▶ [Provided information]
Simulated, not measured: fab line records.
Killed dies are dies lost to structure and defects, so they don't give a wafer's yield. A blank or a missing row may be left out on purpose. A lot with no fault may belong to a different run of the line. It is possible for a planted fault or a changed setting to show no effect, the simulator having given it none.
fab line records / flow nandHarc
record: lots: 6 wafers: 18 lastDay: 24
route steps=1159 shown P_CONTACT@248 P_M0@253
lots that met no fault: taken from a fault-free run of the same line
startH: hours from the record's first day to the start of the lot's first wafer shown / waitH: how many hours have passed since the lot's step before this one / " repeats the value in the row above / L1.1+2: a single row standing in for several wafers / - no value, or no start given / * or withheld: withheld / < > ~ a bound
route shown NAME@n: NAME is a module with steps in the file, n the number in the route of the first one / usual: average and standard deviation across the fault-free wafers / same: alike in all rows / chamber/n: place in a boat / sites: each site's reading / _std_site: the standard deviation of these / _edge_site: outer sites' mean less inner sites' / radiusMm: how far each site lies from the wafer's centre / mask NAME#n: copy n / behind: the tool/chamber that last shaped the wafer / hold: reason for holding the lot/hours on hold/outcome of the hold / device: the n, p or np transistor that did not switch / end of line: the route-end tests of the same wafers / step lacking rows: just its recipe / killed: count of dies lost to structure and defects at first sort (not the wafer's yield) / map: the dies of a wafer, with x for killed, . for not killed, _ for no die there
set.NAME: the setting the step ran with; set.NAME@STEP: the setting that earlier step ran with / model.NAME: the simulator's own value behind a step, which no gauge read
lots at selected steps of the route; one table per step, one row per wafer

▶ [Work order] Starting at the line above that holds "record: lots: 6 wafers: 18 lastDay: 24" and ending at the line that holds "set.NAME: the setting", transcribe each line exactly and include no other lines.

▶ [Task answer]
record: lots: 6 wafers: 18 lastDay: 24
route steps=1159 shown P_CONTACT@248 P_M0@253
lots that met no fault: taken from a fault-free run of the same line
startH: hours from the record's first day to the start of the lot's first wafer shown / waitH: how many hours have passed since the lot's step before this one / " repeats the value in the row above / L1.1+2: a single row standing in for several wafers / - no value, or no start given / * or withheld: withheld / < > ~ a bound
route shown NAME@n: NAME is a module with steps in the file, n the number in the route of the first one / usual: average and standard deviation across the fault-free wafers / same: alike in all rows / chamber/n: place in a boat / sites: each site's reading / _std_site: the standard deviation of these / _edge_site: outer sites' mean less inner sites' / radiusMm: how far each site lies from the wafer's centre / mask NAME#n: copy n / behind: the tool/chamber that last shaped the wafer / hold: reason for holding the lot/hours on hold/outcome of the hold / device: the n, p or np transistor that did not switch / end of line: the route-end tests of the same wafers / step lacking rows: just its recipe / killed: count of dies lost to structure and defects at first sort (not the wafer's yield) / map: the dies of a wafer, with x for killed, . for not killed, _ for no die there
set.NAME: the setting the step ran with; set.NAME@STEP: the setting that earlier step ran with / model.NAME: the simulator's own value behind a step, which no gauge read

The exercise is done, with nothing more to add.